## Assignment
The entries underneath need to be duplicated exactly, with none omitted.

START Given data

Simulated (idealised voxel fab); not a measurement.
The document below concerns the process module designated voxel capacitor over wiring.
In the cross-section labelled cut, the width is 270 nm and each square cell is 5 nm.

END Given data

## Problem solution
Simulated (idealised voxel fab); not a measurement.
The document below concerns the process module designated voxel capacitor over wiring.
In the cross-section labelled cut, the width is 270 nm and each square cell is 5 nm.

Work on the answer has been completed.